**Requirement**.
Without changing anything, set down every line shown below.

**Data for review**.
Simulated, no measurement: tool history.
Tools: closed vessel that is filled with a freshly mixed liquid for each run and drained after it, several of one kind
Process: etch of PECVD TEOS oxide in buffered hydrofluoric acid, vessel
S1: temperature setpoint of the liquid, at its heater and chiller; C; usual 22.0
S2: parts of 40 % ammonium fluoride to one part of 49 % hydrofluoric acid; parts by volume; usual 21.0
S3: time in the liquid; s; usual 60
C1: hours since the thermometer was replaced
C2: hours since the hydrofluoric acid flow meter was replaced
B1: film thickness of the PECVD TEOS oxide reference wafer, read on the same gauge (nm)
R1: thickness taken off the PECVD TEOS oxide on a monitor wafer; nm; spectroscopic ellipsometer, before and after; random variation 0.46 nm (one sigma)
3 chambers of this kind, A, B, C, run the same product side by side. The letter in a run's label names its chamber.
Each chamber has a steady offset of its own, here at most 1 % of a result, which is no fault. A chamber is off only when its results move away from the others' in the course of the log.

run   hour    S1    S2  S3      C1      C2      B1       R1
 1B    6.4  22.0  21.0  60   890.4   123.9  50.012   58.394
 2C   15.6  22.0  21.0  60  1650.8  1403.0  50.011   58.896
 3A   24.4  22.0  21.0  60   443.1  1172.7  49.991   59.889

**Worked solution**.
Simulated, no measurement: tool history.
Tools: closed vessel that is filled with a freshly mixed liquid for each run and drained after it, several of one kind
Process: etch of PECVD TEOS oxide in buffered hydrofluoric acid, vessel
S1: temperature setpoint of the liquid, at its heater and chiller; C; usual 22.0
S2: parts of 40 % ammonium fluoride to one part of 49 % hydrofluoric acid; parts by volume; usual 21.0
S3: time in the liquid; s; usual 60
C1: hours since the thermometer was replaced
C2: hours since the hydrofluoric acid flow meter was replaced
B1: film thickness of the PECVD TEOS oxide reference wafer, read on the same gauge (nm)
R1: thickness taken off the PECVD TEOS oxide on a monitor wafer; nm; spectroscopic ellipsometer, before and after; random variation 0.46 nm (one sigma)
3 chambers of this kind, A, B, C, run the same product side by side. The letter in a run's label names its chamber.
Each chamber has a steady offset of its own, here at most 1 % of a result, which is no fault. A chamber is off only when its results move away from the others' in the course of the log.

run   hour    S1    S2  S3      C1      C2      B1       R1
 1B    6.4  22.0  21.0  60   890.4   123.9  50.012   58.394
 2C   15.6  22.0  21.0  60  1650.8  1403.0  50.011   58.896
 3A   24.4  22.0  21.0  60   443.1  1172.7  49.991   59.889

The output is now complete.